—————
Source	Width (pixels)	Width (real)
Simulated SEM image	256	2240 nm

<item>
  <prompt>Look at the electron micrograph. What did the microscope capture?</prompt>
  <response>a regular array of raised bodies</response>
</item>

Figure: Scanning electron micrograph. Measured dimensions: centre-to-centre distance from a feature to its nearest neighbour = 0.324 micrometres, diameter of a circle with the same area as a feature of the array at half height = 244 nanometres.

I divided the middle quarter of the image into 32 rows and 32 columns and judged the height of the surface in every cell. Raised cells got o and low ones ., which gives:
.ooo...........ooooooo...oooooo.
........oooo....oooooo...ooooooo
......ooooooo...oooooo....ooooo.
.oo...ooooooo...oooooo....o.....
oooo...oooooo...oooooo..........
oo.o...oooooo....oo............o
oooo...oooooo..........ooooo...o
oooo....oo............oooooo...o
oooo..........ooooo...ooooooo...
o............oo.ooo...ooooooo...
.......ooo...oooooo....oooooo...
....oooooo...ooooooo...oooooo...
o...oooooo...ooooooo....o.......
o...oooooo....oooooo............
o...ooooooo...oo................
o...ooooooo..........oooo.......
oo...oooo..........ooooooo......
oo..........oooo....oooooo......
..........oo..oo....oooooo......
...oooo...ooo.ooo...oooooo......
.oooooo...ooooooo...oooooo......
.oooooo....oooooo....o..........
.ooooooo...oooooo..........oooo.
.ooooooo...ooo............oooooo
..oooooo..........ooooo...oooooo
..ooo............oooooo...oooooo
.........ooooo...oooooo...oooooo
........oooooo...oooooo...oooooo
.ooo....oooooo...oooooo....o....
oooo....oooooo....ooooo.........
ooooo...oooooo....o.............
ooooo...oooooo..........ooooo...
—————

> _Work task_: Could you repeat the listing above, exactly as it is shown?

> _Reply_:
Source	Width (pixels)	Width (real)
Simulated SEM image	256	2240 nm

<item>
  <prompt>Look at the electron micrograph. What did the microscope capture?</prompt>
  <response>a regular array of raised bodies</response>
</item>

Figure: Scanning electron micrograph. Measured dimensions: centre-to-centre distance from a feature to its nearest neighbour = 0.324 micrometres, diameter of a circle with the same area as a feature of the array at half height = 244 nanometres.

I divided the middle quarter of the image into 32 rows and 32 columns and judged the height of the surface in every cell. Raised cells got o and low ones ., which gives:
.ooo...........ooooooo...oooooo.
........oooo....oooooo...ooooooo
......ooooooo...oooooo....ooooo.
.oo...ooooooo...oooooo....o.....
oooo...oooooo...oooooo..........
oo.o...oooooo....oo............o
oooo...oooooo..........ooooo...o
oooo....oo............oooooo...o
oooo..........ooooo...ooooooo...
o............oo.ooo...ooooooo...
.......ooo...oooooo....oooooo...
....oooooo...ooooooo...oooooo...
o...oooooo...ooooooo....o.......
o...oooooo....oooooo............
o...ooooooo...oo................
o...ooooooo..........oooo.......
oo...oooo..........ooooooo......
oo..........oooo....oooooo......
..........oo..oo....oooooo......
...oooo...ooo.ooo...oooooo......
.oooooo...ooooooo...oooooo......
.oooooo....oooooo....o..........
.ooooooo...oooooo..........oooo.
.ooooooo...ooo............oooooo
..oooooo..........ooooo...oooooo
..ooo............oooooo...oooooo
.........ooooo...oooooo...oooooo
........oooooo...oooooo...oooooo
.ooo....oooooo...oooooo....o....
oooo....oooooo....ooooo.........
ooooo...oooooo....o.............
ooooo...oooooo..........ooooo...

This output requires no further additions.